■ **Recorded data**
───
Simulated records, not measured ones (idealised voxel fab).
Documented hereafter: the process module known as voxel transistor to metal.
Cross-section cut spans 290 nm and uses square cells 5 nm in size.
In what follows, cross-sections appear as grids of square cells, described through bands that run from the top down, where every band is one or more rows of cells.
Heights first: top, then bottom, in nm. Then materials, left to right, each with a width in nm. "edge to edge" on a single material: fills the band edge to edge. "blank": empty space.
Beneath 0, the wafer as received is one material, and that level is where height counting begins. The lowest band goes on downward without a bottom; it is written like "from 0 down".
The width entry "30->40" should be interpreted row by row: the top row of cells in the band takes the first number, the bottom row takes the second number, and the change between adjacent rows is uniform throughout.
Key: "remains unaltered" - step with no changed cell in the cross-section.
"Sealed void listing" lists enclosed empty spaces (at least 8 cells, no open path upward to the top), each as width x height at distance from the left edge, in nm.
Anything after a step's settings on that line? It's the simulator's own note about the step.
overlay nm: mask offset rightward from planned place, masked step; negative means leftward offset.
───

■ **Assignment**
Lines to set down from above: the line with "in the cross-section.", the line with "edge, in nm.", and every line between, each exactly as written.

■ **Answer section**
Key: "remains unaltered" - step with no changed cell in the cross-section.
"Sealed void listing" lists enclosed empty spaces (at least 8 cells, no open path upward to the top), each as width x height at distance from the left edge, in nm.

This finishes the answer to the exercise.